Exercise ▸ Of all the lines below, return only those starting with the line holding "Killed dies count" and going on through the line holding "startH: start of", exactly as written.

Excerpted records ▸
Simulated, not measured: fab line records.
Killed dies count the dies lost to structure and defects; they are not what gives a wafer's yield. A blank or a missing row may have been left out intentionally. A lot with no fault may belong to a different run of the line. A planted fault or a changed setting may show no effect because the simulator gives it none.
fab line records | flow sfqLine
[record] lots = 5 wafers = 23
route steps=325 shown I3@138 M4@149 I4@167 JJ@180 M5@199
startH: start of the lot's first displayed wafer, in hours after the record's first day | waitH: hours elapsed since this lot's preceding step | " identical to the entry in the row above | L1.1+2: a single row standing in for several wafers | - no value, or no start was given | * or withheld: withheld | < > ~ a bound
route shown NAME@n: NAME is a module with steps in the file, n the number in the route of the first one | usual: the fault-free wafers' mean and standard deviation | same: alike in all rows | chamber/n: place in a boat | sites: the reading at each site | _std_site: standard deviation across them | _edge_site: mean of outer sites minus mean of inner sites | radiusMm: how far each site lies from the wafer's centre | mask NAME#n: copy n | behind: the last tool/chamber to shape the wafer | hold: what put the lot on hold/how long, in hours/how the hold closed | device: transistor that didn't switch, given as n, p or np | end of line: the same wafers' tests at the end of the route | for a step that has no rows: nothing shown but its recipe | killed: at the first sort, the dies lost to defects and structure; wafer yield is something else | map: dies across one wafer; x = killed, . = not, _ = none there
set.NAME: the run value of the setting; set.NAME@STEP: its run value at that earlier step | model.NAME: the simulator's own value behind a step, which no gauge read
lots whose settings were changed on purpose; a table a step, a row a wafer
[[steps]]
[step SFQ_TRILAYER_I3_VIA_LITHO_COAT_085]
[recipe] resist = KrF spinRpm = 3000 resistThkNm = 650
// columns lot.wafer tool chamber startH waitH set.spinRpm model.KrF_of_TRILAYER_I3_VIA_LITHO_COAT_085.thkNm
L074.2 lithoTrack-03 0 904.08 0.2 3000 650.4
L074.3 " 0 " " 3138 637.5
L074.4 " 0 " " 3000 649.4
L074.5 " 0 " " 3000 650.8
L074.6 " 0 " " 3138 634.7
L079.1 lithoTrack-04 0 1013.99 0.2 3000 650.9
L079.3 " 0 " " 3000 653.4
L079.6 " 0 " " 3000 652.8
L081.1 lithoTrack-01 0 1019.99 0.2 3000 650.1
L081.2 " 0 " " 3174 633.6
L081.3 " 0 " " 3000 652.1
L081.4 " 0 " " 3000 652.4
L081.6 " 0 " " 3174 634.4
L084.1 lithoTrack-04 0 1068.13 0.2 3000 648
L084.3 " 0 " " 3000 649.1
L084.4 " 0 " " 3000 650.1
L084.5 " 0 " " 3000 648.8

Task answer ▸
Killed dies count the dies lost to structure and defects; they are not what gives a wafer's yield. A blank or a missing row may have been left out intentionally. A lot with no fault may belong to a different run of the line. A planted fault or a changed setting may show no effect because the simulator gives it none.
fab line records | flow sfqLine
[record] lots = 5 wafers = 23
route steps=325 shown I3@138 M4@149 I4@167 JJ@180 M5@199
startH: start of the lot's first displayed wafer, in hours after the record's first day | waitH: hours elapsed since this lot's preceding step | " identical to the entry in the row above | L1.1+2: a single row standing in for several wafers | - no value, or no start was given | * or withheld: withheld | < > ~ a bound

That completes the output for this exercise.